> _Task item_: The complete listing, repeated precisely, must form the answer.

^^^^^^^^

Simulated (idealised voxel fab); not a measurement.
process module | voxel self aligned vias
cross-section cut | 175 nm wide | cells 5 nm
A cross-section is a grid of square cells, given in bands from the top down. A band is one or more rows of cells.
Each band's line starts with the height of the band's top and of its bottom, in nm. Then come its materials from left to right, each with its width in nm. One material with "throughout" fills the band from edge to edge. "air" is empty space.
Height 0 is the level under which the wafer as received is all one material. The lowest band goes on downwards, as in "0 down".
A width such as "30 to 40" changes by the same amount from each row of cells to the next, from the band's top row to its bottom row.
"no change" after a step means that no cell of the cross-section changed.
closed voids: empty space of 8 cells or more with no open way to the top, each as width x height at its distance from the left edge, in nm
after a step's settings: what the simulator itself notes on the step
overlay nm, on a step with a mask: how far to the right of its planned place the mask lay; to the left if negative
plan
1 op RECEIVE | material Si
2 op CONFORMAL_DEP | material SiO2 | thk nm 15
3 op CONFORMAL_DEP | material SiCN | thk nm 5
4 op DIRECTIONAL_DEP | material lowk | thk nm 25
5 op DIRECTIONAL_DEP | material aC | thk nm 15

^^^^^^^^

> _Written answer_:
Simulated (idealised voxel fab); not a measurement.
process module | voxel self aligned vias
cross-section cut | 175 nm wide | cells 5 nm
A cross-section is a grid of square cells, given in bands from the top down. A band is one or more rows of cells.
Each band's line starts with the height of the band's top and of its bottom, in nm. Then come its materials from left to right, each with its width in nm. One material with "throughout" fills the band from edge to edge. "air" is empty space.
Height 0 is the level under which the wafer as received is all one material. The lowest band goes on downwards, as in "0 down".
A width such as "30 to 40" changes by the same amount from each row of cells to the next, from the band's top row to its bottom row.
"no change" after a step means that no cell of the cross-section changed.
closed voids: empty space of 8 cells or more with no open way to the top, each as width x height at its distance from the left edge, in nm
after a step's settings: what the simulator itself notes on the step
overlay nm, on a step with a mask: how far to the right of its planned place the mask lay; to the left if negative
plan
1 op RECEIVE | material Si
2 op CONFORMAL_DEP | material SiO2 | thk nm 15
3 op CONFORMAL_DEP | material SiCN | thk nm 5
4 op DIRECTIONAL_DEP | material lowk | thk nm 25
5 op DIRECTIONAL_DEP | material aC | thk nm 15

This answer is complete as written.